INFORMATION SUPPLIED: Begin

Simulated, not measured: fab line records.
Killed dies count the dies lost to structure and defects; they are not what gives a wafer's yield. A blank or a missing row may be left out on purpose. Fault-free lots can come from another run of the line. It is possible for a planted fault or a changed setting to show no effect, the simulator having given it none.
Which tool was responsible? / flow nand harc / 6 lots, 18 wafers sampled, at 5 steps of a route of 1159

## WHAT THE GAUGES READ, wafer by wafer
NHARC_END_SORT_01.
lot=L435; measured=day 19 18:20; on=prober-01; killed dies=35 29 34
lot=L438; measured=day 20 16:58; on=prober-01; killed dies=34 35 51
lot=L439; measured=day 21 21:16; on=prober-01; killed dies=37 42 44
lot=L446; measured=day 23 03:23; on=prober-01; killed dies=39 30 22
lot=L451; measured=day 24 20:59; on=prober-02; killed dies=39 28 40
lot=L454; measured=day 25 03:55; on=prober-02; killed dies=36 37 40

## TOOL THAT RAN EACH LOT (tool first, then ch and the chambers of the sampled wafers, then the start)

INFORMATION SUPPLIED: End

**WORK INSTRUCTION:** Look above for the line holding "## WHAT THE GAUGES READ, wafer by wafer". Print it and every line after it, exactly, through the line holding "lot=L454; measured=day 25".

**EXERCISE ANSWER:**
## WHAT THE GAUGES READ, wafer by wafer
NHARC_END_SORT_01.
lot=L435; measured=day 19 18:20; on=prober-01; killed dies=35 29 34
lot=L438; measured=day 20 16:58; on=prober-01; killed dies=34 35 51
lot=L439; measured=day 21 21:16; on=prober-01; killed dies=37 42 44
lot=L446; measured=day 23 03:23; on=prober-01; killed dies=39 30 22
lot=L451; measured=day 24 20:59; on=prober-02; killed dies=39 28 40
lot=L454; measured=day 25 03:55; on=prober-02; killed dies=36 37 40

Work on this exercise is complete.